####################

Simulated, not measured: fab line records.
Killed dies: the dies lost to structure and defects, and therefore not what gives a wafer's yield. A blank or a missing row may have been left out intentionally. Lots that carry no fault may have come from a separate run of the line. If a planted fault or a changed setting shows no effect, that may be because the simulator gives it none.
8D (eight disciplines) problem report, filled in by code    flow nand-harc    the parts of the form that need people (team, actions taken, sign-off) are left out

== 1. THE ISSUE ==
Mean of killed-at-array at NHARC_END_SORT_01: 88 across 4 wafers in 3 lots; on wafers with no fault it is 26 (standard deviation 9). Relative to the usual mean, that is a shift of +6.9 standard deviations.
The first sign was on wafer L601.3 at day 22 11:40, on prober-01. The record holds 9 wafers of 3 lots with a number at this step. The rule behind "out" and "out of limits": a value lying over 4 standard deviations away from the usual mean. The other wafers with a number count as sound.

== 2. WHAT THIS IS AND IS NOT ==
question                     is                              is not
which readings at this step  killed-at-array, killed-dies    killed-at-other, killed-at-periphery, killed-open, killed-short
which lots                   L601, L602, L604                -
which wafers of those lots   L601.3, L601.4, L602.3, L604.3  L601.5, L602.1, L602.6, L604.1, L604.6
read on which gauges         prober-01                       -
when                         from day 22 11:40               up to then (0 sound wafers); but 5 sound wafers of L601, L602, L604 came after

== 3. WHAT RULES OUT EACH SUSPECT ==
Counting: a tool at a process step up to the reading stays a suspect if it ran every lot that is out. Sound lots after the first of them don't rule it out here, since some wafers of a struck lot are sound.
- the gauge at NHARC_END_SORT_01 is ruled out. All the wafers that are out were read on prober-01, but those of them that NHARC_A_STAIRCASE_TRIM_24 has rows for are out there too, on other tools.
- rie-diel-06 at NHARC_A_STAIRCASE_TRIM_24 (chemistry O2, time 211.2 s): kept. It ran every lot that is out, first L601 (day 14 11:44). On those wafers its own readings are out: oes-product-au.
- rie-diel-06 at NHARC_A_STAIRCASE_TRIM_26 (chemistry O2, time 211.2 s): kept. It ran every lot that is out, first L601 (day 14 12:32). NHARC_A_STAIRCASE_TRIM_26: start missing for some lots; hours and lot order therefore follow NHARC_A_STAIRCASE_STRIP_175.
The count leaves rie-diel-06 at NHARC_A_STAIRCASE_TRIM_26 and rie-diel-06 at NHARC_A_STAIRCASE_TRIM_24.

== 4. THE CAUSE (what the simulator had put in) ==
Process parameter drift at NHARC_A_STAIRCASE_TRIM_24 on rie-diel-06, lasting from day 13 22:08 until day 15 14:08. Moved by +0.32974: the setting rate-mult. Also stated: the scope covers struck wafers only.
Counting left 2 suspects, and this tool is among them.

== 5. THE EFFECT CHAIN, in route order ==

####################

_Work instruction_:
Among the entries above, find the line with "Process parameter drift" and the line with "Counting left 2"; give again exactly these two lines and all lines between them.

_Written reply_:
Process parameter drift at NHARC_A_STAIRCASE_TRIM_24 on rie-diel-06, lasting from day 13 22:08 until day 15 14:08. Moved by +0.32974: the setting rate-mult. Also stated: the scope covers struck wafers only.
Counting left 2 suspects, and this tool is among them.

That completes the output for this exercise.